- [Assignment]: Go through the entries below from the first line and output each one exactly, up to and including the line with "Killed dies are".

[Start of Attachment]
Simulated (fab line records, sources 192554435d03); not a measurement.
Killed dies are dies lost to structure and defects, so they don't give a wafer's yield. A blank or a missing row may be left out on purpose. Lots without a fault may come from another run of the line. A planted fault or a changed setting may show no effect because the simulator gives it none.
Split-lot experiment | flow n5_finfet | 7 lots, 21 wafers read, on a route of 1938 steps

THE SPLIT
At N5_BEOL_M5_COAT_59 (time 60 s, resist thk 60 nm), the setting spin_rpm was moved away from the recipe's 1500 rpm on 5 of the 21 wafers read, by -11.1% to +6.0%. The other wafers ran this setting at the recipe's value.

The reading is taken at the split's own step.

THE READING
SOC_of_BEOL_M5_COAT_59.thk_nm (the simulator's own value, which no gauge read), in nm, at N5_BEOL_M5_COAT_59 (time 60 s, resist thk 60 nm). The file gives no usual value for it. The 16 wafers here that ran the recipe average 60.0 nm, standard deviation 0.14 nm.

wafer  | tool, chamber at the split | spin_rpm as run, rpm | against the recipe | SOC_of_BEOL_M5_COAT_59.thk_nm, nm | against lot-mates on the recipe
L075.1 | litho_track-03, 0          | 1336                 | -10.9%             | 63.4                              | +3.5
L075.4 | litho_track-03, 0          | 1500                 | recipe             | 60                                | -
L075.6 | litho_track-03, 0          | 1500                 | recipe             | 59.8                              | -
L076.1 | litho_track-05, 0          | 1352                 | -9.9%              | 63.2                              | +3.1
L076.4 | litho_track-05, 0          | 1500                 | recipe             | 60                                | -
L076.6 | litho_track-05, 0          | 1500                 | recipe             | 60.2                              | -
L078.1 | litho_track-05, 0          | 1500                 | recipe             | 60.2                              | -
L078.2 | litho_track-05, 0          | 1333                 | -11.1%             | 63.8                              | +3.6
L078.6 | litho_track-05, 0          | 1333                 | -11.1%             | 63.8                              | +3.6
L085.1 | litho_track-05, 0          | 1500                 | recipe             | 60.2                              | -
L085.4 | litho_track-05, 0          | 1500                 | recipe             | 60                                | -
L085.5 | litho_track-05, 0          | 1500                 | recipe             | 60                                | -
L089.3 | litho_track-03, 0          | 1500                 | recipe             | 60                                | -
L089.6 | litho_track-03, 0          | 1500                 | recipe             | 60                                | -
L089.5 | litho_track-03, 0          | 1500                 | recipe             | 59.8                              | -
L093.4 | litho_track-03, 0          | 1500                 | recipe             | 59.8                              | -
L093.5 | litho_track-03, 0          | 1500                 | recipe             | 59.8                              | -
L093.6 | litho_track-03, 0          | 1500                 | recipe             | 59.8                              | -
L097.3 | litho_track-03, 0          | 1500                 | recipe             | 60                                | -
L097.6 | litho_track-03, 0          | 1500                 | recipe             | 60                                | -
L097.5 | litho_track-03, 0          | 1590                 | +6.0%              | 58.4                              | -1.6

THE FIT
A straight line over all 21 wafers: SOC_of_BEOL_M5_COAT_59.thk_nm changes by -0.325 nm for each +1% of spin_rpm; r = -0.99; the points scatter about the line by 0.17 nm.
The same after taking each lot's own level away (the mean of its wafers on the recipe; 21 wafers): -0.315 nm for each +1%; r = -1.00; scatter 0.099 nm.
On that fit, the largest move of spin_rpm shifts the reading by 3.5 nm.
[End of Attachment]

- [Result]:
Simulated (fab line records, sources 192554435d03); not a measurement.
Killed dies are dies lost to structure and defects, so they don't give a wafer's yield. A blank or a missing row may be left out on purpose. Lots without a fault may come from another run of the line. A planted fault or a changed setting may show no effect because the simulator gives it none.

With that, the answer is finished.